## Requirement
Please give back word for word the lines below, from the first one through the one with "B1: reference wafer".

───── Provided data

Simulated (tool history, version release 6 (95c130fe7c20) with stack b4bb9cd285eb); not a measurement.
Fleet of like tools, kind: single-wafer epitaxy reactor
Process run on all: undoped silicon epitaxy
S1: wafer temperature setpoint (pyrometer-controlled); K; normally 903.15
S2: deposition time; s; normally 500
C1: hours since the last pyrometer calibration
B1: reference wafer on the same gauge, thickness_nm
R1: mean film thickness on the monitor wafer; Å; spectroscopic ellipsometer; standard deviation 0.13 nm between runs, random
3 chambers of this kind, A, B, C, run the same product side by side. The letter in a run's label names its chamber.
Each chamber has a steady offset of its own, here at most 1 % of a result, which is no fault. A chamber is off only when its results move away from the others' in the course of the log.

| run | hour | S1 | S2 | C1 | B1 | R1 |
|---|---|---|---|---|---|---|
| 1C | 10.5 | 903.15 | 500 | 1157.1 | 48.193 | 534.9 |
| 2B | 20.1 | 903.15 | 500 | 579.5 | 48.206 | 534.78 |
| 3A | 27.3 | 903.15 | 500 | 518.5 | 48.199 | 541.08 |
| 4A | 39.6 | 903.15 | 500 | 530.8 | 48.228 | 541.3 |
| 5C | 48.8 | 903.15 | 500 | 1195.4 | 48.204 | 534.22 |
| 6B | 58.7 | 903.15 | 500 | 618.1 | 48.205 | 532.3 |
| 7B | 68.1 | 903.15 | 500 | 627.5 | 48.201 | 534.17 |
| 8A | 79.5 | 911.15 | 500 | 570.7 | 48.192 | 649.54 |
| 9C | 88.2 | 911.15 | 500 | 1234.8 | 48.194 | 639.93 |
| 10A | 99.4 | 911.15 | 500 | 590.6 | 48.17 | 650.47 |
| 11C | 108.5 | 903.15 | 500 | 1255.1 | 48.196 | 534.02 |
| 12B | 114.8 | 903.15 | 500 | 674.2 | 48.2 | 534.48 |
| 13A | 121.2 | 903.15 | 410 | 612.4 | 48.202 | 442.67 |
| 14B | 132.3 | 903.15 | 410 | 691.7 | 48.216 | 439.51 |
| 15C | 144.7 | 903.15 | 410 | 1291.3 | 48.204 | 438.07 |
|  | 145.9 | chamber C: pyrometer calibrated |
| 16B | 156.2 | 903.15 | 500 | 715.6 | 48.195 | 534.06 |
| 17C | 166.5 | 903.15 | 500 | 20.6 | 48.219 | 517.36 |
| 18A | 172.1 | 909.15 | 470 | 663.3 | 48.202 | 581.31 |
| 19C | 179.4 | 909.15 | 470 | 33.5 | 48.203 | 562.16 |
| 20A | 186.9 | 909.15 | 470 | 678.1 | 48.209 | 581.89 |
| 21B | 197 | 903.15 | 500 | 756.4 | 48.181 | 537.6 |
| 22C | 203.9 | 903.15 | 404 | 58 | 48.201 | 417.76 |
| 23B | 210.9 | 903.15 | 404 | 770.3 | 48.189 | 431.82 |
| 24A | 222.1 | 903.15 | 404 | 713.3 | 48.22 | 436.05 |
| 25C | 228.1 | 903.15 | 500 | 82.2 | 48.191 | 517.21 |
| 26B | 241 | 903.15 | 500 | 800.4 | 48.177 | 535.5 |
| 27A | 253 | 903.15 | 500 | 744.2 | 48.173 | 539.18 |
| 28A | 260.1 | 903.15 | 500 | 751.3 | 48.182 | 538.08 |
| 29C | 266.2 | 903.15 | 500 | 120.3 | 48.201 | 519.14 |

──────────

## Task solution
Simulated (tool history, version release 6 (95c130fe7c20) with stack b4bb9cd285eb); not a measurement.
Fleet of like tools, kind: single-wafer epitaxy reactor
Process run on all: undoped silicon epitaxy
S1: wafer temperature setpoint (pyrometer-controlled); K; normally 903.15
S2: deposition time; s; normally 500
C1: hours since the last pyrometer calibration
B1: reference wafer on the same gauge, thickness_nm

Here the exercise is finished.